- [WORK ITEM]
Up to and including the line with "what;per side;bump;hollow or flat", reproduce the listing below exactly, beginning at its first line.

- [EXTRACTED RECORDS]
_ _ _ _
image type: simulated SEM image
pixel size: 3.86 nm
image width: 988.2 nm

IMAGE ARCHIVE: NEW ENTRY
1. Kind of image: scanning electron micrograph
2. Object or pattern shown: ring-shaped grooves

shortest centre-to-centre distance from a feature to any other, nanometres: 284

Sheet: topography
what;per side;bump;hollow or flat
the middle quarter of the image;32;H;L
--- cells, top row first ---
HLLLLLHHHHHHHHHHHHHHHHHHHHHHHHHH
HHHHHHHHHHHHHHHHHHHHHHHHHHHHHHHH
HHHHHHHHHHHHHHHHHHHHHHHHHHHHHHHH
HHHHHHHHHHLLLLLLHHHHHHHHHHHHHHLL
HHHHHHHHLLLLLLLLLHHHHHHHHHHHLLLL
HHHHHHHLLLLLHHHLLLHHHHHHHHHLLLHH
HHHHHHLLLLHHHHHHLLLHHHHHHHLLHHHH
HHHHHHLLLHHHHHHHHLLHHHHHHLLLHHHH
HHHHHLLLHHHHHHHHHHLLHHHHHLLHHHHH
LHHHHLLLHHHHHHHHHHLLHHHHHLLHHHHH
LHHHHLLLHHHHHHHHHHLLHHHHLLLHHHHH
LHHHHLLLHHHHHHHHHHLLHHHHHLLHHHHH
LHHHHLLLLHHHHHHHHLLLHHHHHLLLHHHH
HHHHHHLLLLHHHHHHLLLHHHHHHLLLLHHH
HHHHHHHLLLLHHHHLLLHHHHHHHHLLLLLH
_ _ _ _

- [EXERCISE ANSWER]
image type: simulated SEM image
pixel size: 3.86 nm
image width: 988.2 nm

IMAGE ARCHIVE: NEW ENTRY
1. Kind of image: scanning electron micrograph
2. Object or pattern shown: ring-shaped grooves

shortest centre-to-centre distance from a feature to any other, nanometres: 284

Sheet: topography
what;per side;bump;hollow or flat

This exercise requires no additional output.